- Action item -
Restate the full set of records exactly, word for word.

____________________

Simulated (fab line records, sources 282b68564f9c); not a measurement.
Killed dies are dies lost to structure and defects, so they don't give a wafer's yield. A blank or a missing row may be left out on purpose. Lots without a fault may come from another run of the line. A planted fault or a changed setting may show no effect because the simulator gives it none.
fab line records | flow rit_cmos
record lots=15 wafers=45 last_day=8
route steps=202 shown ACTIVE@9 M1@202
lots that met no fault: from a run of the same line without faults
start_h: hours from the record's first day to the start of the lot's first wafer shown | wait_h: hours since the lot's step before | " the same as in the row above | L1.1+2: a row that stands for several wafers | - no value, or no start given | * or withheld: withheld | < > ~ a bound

____________________

- Exercise result -
Simulated (fab line records, sources 282b68564f9c); not a measurement.
Killed dies are dies lost to structure and defects, so they don't give a wafer's yield. A blank or a missing row may be left out on purpose. Lots without a fault may come from another run of the line. A planted fault or a changed setting may show no effect because the simulator gives it none.
fab line records | flow rit_cmos
record lots=15 wafers=45 last_day=8
route steps=202 shown ACTIVE@9 M1@202
lots that met no fault: from a run of the same line without faults
start_h: hours from the record's first day to the start of the lot's first wafer shown | wait_h: hours since the lot's step before | " the same as in the row above | L1.1+2: a row that stands for several wafers | - no value, or no start given | * or withheld: withheld | < > ~ a bound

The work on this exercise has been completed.